*Brief*: Lines from the first one down to the one containing "Because killed dies" in the data below are the only ones needed; please return them exactly, both ends included.

# # # #
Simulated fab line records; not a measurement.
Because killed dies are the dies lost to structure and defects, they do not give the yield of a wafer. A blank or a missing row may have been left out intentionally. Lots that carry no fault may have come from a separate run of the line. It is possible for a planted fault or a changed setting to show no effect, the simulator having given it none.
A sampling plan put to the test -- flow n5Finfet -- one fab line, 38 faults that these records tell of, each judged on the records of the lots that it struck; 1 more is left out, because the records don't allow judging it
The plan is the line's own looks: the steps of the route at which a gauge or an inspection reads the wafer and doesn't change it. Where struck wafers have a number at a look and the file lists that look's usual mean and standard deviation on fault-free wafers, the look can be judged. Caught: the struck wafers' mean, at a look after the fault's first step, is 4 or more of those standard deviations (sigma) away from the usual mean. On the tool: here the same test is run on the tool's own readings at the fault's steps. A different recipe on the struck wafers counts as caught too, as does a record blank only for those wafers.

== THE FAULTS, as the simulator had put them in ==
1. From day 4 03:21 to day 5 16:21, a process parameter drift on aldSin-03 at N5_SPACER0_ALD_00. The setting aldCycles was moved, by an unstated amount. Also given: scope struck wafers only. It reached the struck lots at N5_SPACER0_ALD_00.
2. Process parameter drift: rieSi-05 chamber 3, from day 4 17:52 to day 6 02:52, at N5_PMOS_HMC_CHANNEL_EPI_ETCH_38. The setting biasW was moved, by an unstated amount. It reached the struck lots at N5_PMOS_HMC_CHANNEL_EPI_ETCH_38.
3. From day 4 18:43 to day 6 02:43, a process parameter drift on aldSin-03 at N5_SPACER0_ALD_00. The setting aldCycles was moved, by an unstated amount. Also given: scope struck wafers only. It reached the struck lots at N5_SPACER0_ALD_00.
# # # #

*Task solution*:
Simulated fab line records; not a measurement.
Because killed dies are the dies lost to structure and defects, they do not give the yield of a wafer. A blank or a missing row may have been left out intentionally. Lots that carry no fault may have come from a separate run of the line. It is possible for a planted fault or a changed setting to show no effect, the simulator having given it none.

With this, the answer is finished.